■ **Brief**: Only one span of the listing below should come back. It runs from the line with "6 op STRIP | etch materials resist" through the line with "8 op FILL_DEP | material SiO2 | thk nm 25", and each of its lines must be reproduced exactly.

■ **Data for analysis**:
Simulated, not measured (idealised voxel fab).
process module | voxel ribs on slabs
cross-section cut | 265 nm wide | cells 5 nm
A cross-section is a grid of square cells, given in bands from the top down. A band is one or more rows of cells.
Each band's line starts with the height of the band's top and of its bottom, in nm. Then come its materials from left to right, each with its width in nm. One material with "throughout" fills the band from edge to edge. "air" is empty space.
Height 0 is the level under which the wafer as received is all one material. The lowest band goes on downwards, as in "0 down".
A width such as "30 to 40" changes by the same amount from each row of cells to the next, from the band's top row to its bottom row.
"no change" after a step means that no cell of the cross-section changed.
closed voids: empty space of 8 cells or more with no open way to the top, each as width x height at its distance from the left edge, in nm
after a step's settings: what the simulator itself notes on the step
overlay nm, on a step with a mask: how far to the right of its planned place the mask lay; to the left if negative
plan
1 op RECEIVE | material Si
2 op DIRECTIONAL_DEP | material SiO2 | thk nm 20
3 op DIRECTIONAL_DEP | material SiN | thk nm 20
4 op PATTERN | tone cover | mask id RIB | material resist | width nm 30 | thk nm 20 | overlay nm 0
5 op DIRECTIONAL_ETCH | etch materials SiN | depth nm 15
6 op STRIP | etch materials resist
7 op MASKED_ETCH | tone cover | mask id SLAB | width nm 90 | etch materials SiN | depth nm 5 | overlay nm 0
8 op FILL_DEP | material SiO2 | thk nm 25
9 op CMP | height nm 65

■ **Reply**:
6 op STRIP | etch materials resist
7 op MASKED_ETCH | tone cover | mask id SLAB | width nm 90 | etch materials SiN | depth nm 5 | overlay nm 0
8 op FILL_DEP | material SiO2 | thk nm 25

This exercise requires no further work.